= TASK ITEM =
Type again, exactly, the lines below from the start through the line that includes "Height 0 is".

= GIVEN DATA =
┄┄┄┄┄┄┄┄┄┄

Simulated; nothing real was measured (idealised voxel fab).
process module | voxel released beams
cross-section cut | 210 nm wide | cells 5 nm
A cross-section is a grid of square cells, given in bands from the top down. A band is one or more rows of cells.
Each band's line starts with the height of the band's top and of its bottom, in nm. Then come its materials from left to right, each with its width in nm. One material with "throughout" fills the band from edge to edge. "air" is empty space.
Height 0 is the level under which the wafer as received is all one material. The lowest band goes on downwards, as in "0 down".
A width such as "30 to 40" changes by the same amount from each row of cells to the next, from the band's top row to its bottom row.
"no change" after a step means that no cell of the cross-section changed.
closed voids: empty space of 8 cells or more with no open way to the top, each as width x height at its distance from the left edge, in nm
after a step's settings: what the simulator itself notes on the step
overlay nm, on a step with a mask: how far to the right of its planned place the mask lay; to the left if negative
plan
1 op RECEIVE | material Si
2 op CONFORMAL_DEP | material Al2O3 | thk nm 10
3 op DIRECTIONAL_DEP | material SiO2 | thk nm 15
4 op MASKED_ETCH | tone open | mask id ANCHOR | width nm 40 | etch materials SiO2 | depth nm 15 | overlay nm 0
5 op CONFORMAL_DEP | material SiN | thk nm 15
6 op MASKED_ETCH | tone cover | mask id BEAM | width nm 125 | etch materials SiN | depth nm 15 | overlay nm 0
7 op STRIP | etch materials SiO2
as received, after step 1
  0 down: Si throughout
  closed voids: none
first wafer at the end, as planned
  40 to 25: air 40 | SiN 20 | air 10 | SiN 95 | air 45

┄┄┄┄┄┄┄┄┄┄

= EXERCISE ANSWER =
Simulated; nothing real was measured (idealised voxel fab).
process module | voxel released beams
cross-section cut | 210 nm wide | cells 5 nm
A cross-section is a grid of square cells, given in bands from the top down. A band is one or more rows of cells.
Each band's line starts with the height of the band's top and of its bottom, in nm. Then come its materials from left to right, each with its width in nm. One material with "throughout" fills the band from edge to edge. "air" is empty space.
Height 0 is the level under which the wafer as received is all one material. The lowest band goes on downwards, as in "0 down".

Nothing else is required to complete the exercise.